Every entry must be given again exactly as it is written.

..........

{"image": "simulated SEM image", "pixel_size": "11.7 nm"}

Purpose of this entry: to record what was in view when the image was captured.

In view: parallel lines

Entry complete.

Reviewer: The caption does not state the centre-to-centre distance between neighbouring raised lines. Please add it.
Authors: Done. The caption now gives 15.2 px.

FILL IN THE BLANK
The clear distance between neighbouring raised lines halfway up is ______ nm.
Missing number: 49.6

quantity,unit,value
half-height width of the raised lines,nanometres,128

..........

Written response
{"image": "simulated SEM image", "pixel_size": "11.7 nm"}

Purpose of this entry: to record what was in view when the image was captured.

In view: parallel lines

Entry complete.

Reviewer: The caption does not state the centre-to-centre distance between neighbouring raised lines. Please add it.
Authors: Done. The caption now gives 15.2 px.

FILL IN THE BLANK
The clear distance between neighbouring raised lines halfway up is ______ nm.
Missing number: 49.6

quantity,unit,value
half-height width of the raised lines,nanometres,128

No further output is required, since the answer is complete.